> Assigned task:
Beginning with the line that contains "It should be" in the material below, print each line exactly until the line that contains "stated in nm." has been printed, then stop.

> Source information:
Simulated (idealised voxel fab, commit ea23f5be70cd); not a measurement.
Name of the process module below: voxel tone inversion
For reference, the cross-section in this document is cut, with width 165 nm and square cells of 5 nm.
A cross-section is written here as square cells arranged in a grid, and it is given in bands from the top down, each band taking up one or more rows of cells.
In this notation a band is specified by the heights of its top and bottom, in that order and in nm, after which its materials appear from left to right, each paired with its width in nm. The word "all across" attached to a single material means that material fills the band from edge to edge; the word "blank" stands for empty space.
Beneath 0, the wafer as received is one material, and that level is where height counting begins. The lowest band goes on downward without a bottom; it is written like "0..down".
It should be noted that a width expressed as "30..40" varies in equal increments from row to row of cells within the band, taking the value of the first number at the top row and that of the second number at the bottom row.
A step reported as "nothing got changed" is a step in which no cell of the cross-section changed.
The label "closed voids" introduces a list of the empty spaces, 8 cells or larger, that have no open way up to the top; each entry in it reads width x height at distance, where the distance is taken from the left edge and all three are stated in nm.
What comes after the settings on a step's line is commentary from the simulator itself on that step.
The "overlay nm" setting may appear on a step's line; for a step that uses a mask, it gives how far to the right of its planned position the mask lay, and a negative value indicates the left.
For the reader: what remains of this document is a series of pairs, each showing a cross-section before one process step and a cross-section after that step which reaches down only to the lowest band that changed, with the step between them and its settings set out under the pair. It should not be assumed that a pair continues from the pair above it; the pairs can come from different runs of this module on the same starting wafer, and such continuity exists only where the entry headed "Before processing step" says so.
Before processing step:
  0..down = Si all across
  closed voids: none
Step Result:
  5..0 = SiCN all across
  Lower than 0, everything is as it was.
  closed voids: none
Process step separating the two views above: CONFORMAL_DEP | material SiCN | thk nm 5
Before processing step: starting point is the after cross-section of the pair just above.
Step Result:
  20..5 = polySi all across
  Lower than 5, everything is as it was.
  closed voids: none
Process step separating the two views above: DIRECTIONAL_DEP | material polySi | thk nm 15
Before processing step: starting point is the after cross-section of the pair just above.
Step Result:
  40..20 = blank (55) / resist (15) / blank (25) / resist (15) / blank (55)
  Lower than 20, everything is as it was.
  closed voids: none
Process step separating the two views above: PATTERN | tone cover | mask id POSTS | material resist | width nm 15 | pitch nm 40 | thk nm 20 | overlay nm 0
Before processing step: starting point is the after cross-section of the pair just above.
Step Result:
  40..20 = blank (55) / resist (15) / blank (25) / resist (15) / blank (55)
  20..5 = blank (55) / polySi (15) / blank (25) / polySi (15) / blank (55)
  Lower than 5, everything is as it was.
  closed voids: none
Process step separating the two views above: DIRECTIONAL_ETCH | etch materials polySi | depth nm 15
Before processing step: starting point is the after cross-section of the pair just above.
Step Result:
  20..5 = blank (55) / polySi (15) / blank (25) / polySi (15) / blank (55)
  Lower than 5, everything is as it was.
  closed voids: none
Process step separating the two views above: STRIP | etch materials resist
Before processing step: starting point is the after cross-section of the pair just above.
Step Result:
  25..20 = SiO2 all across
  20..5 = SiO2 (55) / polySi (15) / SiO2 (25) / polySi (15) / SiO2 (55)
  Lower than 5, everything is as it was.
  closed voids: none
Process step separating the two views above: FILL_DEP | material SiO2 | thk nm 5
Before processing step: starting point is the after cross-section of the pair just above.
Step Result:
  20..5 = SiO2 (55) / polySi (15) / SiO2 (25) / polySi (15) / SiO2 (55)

> Response box:
It should be noted that a width expressed as "30..40" varies in equal increments from row to row of cells within the band, taking the value of the first number at the top row and that of the second number at the bottom row.
A step reported as "nothing got changed" is a step in which no cell of the cross-section changed.
The label "closed voids" introduces a list of the empty spaces, 8 cells or larger, that have no open way up to the top; each entry in it reads width x height at distance, where the distance is taken from the left edge and all three are stated in nm.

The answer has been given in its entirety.